[Source information]
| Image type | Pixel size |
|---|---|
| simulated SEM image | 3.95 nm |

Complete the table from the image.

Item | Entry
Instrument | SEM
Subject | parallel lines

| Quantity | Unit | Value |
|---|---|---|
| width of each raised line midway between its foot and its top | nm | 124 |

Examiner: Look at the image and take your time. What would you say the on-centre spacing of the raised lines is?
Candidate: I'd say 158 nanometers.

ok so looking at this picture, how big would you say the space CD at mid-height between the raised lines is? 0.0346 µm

[Activity] All entries should be given again precisely as they appear above.

[Task solution]
| Image type | Pixel size |
|---|---|
| simulated SEM image | 3.95 nm |

Complete the table from the image.

Item | Entry
Instrument | SEM
Subject | parallel lines

| Quantity | Unit | Value |
|---|---|---|
| width of each raised line midway between its foot and its top | nm | 124 |

Examiner: Look at the image and take your time. What would you say the on-centre spacing of the raised lines is?
Candidate: I'd say 158 nanometers.

ok so looking at this picture, how big would you say the space CD at mid-height between the raised lines is? 0.0346 µm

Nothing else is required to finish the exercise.